Listed entries
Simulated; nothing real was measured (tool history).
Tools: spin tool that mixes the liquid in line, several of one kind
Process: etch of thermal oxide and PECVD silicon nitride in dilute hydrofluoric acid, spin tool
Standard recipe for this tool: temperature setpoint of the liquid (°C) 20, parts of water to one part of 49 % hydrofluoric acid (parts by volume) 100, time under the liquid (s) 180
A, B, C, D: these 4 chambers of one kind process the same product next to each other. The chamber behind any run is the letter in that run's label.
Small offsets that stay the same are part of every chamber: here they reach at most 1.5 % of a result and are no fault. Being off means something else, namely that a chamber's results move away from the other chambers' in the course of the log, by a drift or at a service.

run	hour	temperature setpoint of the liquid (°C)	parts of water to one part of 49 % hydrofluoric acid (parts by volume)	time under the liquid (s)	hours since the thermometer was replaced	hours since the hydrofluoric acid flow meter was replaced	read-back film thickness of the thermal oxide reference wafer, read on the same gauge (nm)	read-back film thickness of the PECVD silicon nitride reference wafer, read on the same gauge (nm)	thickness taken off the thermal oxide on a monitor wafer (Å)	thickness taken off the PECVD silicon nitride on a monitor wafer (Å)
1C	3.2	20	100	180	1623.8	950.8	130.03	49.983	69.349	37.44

Work item
Retype the entries precisely as they stand.

Response
Simulated; nothing real was measured (tool history).
Tools: spin tool that mixes the liquid in line, several of one kind
Process: etch of thermal oxide and PECVD silicon nitride in dilute hydrofluoric acid, spin tool
Standard recipe for this tool: temperature setpoint of the liquid (°C) 20, parts of water to one part of 49 % hydrofluoric acid (parts by volume) 100, time under the liquid (s) 180
A, B, C, D: these 4 chambers of one kind process the same product next to each other. The chamber behind any run is the letter in that run's label.
Small offsets that stay the same are part of every chamber: here they reach at most 1.5 % of a result and are no fault. Being off means something else, namely that a chamber's results move away from the other chambers' in the course of the log, by a drift or at a service.

run	hour	temperature setpoint of the liquid (°C)	parts of water to one part of 49 % hydrofluoric acid (parts by volume)	time under the liquid (s)	hours since the thermometer was replaced	hours since the hydrofluoric acid flow meter was replaced	read-back film thickness of the thermal oxide reference wafer, read on the same gauge (nm)	read-back film thickness of the PECVD silicon nitride reference wafer, read on the same gauge (nm)	thickness taken off the thermal oxide on a monitor wafer (Å)	thickness taken off the PECVD silicon nitride on a monitor wafer (Å)
1C	3.2	20	100	180	1623.8	950.8	130.03	49.983	69.349	37.44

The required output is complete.